= Beginning of Section =

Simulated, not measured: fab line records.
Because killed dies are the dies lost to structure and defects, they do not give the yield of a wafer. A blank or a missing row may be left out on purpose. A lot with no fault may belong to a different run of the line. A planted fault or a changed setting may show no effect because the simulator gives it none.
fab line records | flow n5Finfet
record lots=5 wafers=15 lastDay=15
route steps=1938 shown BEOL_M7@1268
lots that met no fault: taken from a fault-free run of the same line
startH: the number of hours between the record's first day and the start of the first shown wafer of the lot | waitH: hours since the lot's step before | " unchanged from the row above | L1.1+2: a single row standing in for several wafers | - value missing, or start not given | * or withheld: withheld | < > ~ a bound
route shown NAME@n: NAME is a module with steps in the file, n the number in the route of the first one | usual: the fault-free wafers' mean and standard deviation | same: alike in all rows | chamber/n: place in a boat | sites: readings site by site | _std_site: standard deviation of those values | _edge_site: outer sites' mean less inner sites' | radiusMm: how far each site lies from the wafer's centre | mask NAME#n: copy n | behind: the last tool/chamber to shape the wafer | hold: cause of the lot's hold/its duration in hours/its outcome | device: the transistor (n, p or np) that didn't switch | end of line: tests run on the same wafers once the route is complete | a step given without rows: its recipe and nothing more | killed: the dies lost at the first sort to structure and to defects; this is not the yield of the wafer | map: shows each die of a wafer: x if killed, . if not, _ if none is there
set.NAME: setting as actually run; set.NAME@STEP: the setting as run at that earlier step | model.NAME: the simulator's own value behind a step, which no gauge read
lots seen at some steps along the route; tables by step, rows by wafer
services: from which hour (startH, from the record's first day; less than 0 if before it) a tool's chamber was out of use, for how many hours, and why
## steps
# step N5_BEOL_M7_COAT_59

= End of Section =

> _REQUIRED ACTION_: Repeat each line of the data above, exactly as it appears, from the first through the line that contains "route shown NAME@n: NAME".

> _WORKED SOLUTION_:
Simulated, not measured: fab line records.
Because killed dies are the dies lost to structure and defects, they do not give the yield of a wafer. A blank or a missing row may be left out on purpose. A lot with no fault may belong to a different run of the line. A planted fault or a changed setting may show no effect because the simulator gives it none.
fab line records | flow n5Finfet
record lots=5 wafers=15 lastDay=15
route steps=1938 shown BEOL_M7@1268
lots that met no fault: taken from a fault-free run of the same line
startH: the number of hours between the record's first day and the start of the first shown wafer of the lot | waitH: hours since the lot's step before | " unchanged from the row above | L1.1+2: a single row standing in for several wafers | - value missing, or start not given | * or withheld: withheld | < > ~ a bound
route shown NAME@n: NAME is a module with steps in the file, n the number in the route of the first one | usual: the fault-free wafers' mean and standard deviation | same: alike in all rows | chamber/n: place in a boat | sites: readings site by site | _std_site: standard deviation of those values | _edge_site: outer sites' mean less inner sites' | radiusMm: how far each site lies from the wafer's centre | mask NAME#n: copy n | behind: the last tool/chamber to shape the wafer | hold: cause of the lot's hold/its duration in hours/its outcome | device: the transistor (n, p or np) that didn't switch | end of line: tests run on the same wafers once the route is complete | a step given without rows: its recipe and nothing more | killed: the dies lost at the first sort to structure and to defects; this is not the yield of the wafer | map: shows each die of a wafer: x if killed, . if not, _ if none is there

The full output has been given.